• [Assignment]: Give the listing again in full, exactly as written.

• [Information supplied]:
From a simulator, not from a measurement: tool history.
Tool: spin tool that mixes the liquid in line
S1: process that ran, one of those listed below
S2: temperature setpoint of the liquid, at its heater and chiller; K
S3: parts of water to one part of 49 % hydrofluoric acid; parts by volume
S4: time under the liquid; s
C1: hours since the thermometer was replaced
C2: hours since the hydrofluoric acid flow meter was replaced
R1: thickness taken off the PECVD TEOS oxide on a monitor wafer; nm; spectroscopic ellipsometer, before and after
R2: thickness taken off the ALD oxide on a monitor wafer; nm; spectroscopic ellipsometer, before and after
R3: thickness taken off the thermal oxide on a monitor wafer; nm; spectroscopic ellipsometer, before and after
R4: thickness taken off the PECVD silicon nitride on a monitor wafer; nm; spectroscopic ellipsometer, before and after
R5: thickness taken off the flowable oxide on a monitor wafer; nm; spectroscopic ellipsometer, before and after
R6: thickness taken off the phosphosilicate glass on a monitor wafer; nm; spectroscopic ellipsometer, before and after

• [Task solution]:
From a simulator, not from a measurement: tool history.
Tool: spin tool that mixes the liquid in line
S1: process that ran, one of those listed below
S2: temperature setpoint of the liquid, at its heater and chiller; K
S3: parts of water to one part of 49 % hydrofluoric acid; parts by volume
S4: time under the liquid; s
C1: hours since the thermometer was replaced
C2: hours since the hydrofluoric acid flow meter was replaced
R1: thickness taken off the PECVD TEOS oxide on a monitor wafer; nm; spectroscopic ellipsometer, before and after
R2: thickness taken off the ALD oxide on a monitor wafer; nm; spectroscopic ellipsometer, before and after
R3: thickness taken off the thermal oxide on a monitor wafer; nm; spectroscopic ellipsometer, before and after
R4: thickness taken off the PECVD silicon nitride on a monitor wafer; nm; spectroscopic ellipsometer, before and after
R5: thickness taken off the flowable oxide on a monitor wafer; nm; spectroscopic ellipsometer, before and after
R6: thickness taken off the phosphosilicate glass on a monitor wafer; nm; spectroscopic ellipsometer, before and after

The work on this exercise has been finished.